• _Work task_: Would you please repeat the material exactly, from the first line to the last?

• _Data under study_:
------------------------
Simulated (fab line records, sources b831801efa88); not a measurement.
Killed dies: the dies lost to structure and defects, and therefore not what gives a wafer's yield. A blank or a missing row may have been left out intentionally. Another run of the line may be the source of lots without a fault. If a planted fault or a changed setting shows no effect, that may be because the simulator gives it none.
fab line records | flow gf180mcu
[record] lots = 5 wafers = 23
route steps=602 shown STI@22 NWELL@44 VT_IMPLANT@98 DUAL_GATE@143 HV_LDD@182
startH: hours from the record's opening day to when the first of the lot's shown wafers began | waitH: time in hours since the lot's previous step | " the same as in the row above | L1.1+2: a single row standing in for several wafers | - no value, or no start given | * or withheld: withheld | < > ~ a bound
------------------------

• _Answer space_:
Simulated (fab line records, sources b831801efa88); not a measurement.
Killed dies: the dies lost to structure and defects, and therefore not what gives a wafer's yield. A blank or a missing row may have been left out intentionally. Another run of the line may be the source of lots without a fault. If a planted fault or a changed setting shows no effect, that may be because the simulator gives it none.
fab line records | flow gf180mcu
[record] lots = 5 wafers = 23
route steps=602 shown STI@22 NWELL@44 VT_IMPLANT@98 DUAL_GATE@143 HV_LDD@182
startH: hours from the record's opening day to when the first of the lot's shown wafers began | waitH: time in hours since the lot's previous step | " the same as in the row above | L1.1+2: a single row standing in for several wafers | - no value, or no start given | * or withheld: withheld | < > ~ a bound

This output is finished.